▸ **Work task**
Repeat each entry. Keep every line exactly as it is.

▸ **Material shown**
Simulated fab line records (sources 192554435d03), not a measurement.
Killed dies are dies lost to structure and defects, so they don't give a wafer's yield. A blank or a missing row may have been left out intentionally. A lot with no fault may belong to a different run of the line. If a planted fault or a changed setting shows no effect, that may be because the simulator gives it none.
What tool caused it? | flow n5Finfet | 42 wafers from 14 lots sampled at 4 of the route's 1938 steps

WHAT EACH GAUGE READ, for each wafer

▸ **Response**
Simulated fab line records (sources 192554435d03), not a measurement.
Killed dies are dies lost to structure and defects, so they don't give a wafer's yield. A blank or a missing row may have been left out intentionally. A lot with no fault may belong to a different run of the line. If a planted fault or a changed setting shows no effect, that may be because the simulator gives it none.
What tool caused it? | flow n5Finfet | 42 wafers from 14 lots sampled at 4 of the route's 1938 steps

WHAT EACH GAUGE READ, for each wafer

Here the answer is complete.